- Work instruction:
Print every one of the records verbatim, omitting nothing.

- Recorded information:
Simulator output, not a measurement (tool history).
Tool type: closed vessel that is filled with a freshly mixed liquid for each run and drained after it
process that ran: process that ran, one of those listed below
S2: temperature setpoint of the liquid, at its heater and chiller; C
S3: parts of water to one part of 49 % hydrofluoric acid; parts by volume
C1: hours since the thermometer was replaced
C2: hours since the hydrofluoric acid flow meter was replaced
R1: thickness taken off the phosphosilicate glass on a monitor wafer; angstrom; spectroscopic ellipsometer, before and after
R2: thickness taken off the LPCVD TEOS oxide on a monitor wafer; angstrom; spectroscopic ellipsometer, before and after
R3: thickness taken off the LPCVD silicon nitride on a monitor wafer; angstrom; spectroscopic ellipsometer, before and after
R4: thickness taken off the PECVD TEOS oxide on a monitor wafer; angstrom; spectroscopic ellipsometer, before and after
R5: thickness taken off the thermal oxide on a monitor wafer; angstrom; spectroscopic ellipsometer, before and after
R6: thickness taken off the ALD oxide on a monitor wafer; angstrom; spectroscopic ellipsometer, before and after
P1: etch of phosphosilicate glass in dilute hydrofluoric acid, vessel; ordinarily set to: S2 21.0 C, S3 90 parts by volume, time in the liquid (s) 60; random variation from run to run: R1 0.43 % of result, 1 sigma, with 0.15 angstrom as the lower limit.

- Exercise result:
Simulator output, not a measurement (tool history).
Tool type: closed vessel that is filled with a freshly mixed liquid for each run and drained after it
process that ran: process that ran, one of those listed below
S2: temperature setpoint of the liquid, at its heater and chiller; C
S3: parts of water to one part of 49 % hydrofluoric acid; parts by volume
C1: hours since the thermometer was replaced
C2: hours since the hydrofluoric acid flow meter was replaced
R1: thickness taken off the phosphosilicate glass on a monitor wafer; angstrom; spectroscopic ellipsometer, before and after
R2: thickness taken off the LPCVD TEOS oxide on a monitor wafer; angstrom; spectroscopic ellipsometer, before and after
R3: thickness taken off the LPCVD silicon nitride on a monitor wafer; angstrom; spectroscopic ellipsometer, before and after
R4: thickness taken off the PECVD TEOS oxide on a monitor wafer; angstrom; spectroscopic ellipsometer, before and after
R5: thickness taken off the thermal oxide on a monitor wafer; angstrom; spectroscopic ellipsometer, before and after
R6: thickness taken off the ALD oxide on a monitor wafer; angstrom; spectroscopic ellipsometer, before and after
P1: etch of phosphosilicate glass in dilute hydrofluoric acid, vessel; ordinarily set to: S2 21.0 C, S3 90 parts by volume, time in the liquid (s) 60; random variation from run to run: R1 0.43 % of result, 1 sigma, with 0.15 angstrom as the lower limit.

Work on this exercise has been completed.